Work item: From the first line to the last, copy the data below word for word.

Extracted information:
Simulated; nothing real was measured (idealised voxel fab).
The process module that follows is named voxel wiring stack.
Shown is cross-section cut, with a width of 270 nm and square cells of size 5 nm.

Exercise answer:
Simulated; nothing real was measured (idealised voxel fab).
The process module that follows is named voxel wiring stack.
Shown is cross-section cut, with a width of 270 nm and square cells of size 5 nm.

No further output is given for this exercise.